_Work item_. Write out the data below exactly, from its first line to the line containing "temperature setpoint of the liquid (°C): at", that line included.

_Excerpted records_.
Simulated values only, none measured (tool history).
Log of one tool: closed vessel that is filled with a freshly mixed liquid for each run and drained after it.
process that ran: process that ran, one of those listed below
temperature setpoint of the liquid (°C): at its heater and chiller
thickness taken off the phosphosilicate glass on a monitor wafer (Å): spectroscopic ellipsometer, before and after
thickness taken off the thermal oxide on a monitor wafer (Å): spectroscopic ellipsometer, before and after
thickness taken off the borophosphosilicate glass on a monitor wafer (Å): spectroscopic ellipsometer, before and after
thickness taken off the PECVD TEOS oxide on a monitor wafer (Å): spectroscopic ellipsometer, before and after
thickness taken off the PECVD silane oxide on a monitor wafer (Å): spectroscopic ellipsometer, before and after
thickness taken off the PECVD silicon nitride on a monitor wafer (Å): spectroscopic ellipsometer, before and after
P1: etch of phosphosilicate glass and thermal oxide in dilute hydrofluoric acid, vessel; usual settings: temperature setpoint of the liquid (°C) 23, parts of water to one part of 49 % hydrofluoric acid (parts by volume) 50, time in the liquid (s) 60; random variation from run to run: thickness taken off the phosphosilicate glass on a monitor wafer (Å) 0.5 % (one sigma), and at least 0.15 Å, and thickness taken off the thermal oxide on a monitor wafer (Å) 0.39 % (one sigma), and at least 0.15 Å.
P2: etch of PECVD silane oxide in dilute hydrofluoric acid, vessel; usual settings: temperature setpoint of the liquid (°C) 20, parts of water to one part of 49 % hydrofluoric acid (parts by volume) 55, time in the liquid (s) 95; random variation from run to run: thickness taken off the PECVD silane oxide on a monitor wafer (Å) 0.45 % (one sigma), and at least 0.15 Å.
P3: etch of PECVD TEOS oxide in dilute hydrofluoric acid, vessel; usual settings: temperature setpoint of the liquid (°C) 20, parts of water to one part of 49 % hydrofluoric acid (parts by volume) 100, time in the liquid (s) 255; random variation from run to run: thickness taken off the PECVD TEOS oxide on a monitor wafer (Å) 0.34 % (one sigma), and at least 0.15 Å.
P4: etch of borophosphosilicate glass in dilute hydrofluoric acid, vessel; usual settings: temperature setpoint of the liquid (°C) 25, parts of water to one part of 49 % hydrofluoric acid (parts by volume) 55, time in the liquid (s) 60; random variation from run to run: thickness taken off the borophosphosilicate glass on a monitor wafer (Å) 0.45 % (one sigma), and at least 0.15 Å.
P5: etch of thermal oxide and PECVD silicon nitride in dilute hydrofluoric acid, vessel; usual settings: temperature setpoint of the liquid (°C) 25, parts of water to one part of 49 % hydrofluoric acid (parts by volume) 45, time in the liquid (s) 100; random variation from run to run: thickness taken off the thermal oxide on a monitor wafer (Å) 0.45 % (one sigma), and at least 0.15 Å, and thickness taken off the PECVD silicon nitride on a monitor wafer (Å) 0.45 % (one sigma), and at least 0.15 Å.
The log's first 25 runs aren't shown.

_Response box_.
Simulated values only, none measured (tool history).
Log of one tool: closed vessel that is filled with a freshly mixed liquid for each run and drained after it.
process that ran: process that ran, one of those listed below
temperature setpoint of the liquid (°C): at its heater and chiller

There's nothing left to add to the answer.